**Required action**
The lines from the start of the data up to and including the one with "the authors' place" should be returned exactly, and nothing else.

**Data under study**
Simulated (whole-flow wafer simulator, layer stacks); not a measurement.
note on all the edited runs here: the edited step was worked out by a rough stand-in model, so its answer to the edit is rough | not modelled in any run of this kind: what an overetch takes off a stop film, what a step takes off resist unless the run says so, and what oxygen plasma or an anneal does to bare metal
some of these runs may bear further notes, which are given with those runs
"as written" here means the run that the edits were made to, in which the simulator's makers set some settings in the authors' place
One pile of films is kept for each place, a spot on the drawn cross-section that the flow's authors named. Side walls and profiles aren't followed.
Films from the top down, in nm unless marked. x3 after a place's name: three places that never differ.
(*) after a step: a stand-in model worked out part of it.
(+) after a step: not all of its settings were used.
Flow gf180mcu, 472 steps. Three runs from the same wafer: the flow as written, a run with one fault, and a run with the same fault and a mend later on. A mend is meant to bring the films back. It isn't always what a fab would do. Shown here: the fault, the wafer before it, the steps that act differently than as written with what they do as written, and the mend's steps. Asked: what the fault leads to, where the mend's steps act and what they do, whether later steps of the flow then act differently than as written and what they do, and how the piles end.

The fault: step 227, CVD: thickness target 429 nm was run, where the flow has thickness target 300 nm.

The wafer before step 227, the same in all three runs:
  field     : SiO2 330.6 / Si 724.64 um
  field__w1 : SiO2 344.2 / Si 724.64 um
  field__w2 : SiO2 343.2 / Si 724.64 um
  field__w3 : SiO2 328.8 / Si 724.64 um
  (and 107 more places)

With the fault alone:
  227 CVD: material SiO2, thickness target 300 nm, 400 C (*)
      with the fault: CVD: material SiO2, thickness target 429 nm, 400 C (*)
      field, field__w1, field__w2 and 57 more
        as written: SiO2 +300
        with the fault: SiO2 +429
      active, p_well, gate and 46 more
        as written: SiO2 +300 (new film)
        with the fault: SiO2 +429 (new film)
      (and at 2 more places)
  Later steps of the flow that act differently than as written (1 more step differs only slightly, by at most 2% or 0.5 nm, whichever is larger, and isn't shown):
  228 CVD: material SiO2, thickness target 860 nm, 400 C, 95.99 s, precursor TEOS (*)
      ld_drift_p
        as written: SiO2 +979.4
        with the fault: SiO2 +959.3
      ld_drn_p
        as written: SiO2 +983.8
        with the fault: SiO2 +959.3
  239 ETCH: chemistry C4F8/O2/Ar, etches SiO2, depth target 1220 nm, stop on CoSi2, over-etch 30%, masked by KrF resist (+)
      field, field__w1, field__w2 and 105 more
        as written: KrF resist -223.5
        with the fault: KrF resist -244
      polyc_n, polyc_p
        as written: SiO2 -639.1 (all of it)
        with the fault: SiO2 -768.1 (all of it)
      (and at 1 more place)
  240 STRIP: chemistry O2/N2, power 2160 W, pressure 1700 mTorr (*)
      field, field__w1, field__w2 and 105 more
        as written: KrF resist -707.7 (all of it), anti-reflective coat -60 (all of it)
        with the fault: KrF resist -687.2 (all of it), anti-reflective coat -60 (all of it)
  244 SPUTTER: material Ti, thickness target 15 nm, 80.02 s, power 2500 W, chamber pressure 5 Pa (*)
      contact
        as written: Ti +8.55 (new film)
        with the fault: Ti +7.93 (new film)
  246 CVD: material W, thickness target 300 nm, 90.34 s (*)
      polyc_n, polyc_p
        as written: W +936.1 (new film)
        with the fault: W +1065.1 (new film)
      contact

**Written answer**
Simulated (whole-flow wafer simulator, layer stacks); not a measurement.
note on all the edited runs here: the edited step was worked out by a rough stand-in model, so its answer to the edit is rough | not modelled in any run of this kind: what an overetch takes off a stop film, what a step takes off resist unless the run says so, and what oxygen plasma or an anneal does to bare metal
some of these runs may bear further notes, which are given with those runs
"as written" here means the run that the edits were made to, in which the simulator's makers set some settings in the authors' place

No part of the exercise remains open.